### Brief
Start at the first line of the material below and retype each line through the one containing "film removed (nm): the", exactly.

-- Extracted material follows --

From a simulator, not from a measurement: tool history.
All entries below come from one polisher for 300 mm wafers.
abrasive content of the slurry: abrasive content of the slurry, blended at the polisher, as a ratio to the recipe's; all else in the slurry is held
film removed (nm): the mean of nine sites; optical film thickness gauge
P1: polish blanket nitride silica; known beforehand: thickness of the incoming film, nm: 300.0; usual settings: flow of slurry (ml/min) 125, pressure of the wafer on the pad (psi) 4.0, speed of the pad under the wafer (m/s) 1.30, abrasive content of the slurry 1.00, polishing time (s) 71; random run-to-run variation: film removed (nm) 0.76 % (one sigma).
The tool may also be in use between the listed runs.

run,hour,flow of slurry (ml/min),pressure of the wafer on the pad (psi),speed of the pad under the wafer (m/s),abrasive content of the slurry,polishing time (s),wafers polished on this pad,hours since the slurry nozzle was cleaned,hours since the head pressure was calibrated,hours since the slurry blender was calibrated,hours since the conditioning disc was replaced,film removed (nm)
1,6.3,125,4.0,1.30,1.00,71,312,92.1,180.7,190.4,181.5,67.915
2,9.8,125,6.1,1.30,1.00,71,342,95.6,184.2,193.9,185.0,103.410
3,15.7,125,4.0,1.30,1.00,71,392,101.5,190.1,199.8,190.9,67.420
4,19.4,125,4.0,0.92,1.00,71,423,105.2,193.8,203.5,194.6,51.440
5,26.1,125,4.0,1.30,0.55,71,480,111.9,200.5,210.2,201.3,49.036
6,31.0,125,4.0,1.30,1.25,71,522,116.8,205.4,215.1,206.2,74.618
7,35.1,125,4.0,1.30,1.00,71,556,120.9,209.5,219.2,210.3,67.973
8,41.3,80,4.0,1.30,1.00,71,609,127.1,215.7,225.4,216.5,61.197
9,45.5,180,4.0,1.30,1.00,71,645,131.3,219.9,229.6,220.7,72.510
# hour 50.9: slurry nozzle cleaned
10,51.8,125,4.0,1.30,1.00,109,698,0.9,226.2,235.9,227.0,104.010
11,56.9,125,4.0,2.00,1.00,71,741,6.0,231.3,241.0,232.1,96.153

-- Extracted material concluded --

### Response area
From a simulator, not from a measurement: tool history.
All entries below come from one polisher for 300 mm wafers.
abrasive content of the slurry: abrasive content of the slurry, blended at the polisher, as a ratio to the recipe's; all else in the slurry is held
film removed (nm): the mean of nine sites; optical film thickness gauge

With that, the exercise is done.